Brief
The answer must be an exact transcription of all the records below.

-- Given information follows --

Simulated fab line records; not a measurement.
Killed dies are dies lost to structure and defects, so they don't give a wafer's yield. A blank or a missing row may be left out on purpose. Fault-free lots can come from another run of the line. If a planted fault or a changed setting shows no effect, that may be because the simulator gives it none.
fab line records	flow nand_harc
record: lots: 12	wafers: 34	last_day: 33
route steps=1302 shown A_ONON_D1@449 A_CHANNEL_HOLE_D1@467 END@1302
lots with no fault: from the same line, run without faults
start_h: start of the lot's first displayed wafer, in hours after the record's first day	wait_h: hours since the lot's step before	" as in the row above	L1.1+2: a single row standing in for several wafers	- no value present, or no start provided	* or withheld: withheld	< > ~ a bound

-- Given information concluded --

Exercise solution
Simulated fab line records; not a measurement.
Killed dies are dies lost to structure and defects, so they don't give a wafer's yield. A blank or a missing row may be left out on purpose. Fault-free lots can come from another run of the line. If a planted fault or a changed setting shows no effect, that may be because the simulator gives it none.
fab line records	flow nand_harc
record: lots: 12	wafers: 34	last_day: 33
route steps=1302 shown A_ONON_D1@449 A_CHANNEL_HOLE_D1@467 END@1302
lots with no fault: from the same line, run without faults
start_h: start of the lot's first displayed wafer, in hours after the record's first day	wait_h: hours since the lot's step before	" as in the row above	L1.1+2: a single row standing in for several wafers	- no value present, or no start provided	* or withheld: withheld	< > ~ a bound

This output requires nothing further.